Read the entries that follow and give each one again precisely.

+---+

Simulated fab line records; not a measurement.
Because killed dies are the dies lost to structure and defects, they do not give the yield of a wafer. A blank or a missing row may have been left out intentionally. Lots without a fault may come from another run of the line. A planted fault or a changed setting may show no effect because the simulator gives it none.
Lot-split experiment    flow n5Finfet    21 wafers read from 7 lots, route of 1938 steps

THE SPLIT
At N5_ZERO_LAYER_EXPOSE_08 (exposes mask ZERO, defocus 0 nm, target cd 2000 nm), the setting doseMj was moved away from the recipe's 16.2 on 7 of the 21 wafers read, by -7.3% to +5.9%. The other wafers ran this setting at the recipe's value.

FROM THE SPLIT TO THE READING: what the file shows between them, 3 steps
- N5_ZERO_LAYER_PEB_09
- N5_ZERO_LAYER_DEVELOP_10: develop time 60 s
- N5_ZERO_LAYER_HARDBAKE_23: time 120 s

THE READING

+---+

TASK ANSWER:
Simulated fab line records; not a measurement.
Because killed dies are the dies lost to structure and defects, they do not give the yield of a wafer. A blank or a missing row may have been left out intentionally. Lots without a fault may come from another run of the line. A planted fault or a changed setting may show no effect because the simulator gives it none.
Lot-split experiment    flow n5Finfet    21 wafers read from 7 lots, route of 1938 steps

THE SPLIT
At N5_ZERO_LAYER_EXPOSE_08 (exposes mask ZERO, defocus 0 nm, target cd 2000 nm), the setting doseMj was moved away from the recipe's 16.2 on 7 of the 21 wafers read, by -7.3% to +5.9%. The other wafers ran this setting at the recipe's value.

FROM THE SPLIT TO THE READING: what the file shows between them, 3 steps
- N5_ZERO_LAYER_PEB_09
- N5_ZERO_LAYER_DEVELOP_10: develop time 60 s
- N5_ZERO_LAYER_HARDBAKE_23: time 120 s

THE READING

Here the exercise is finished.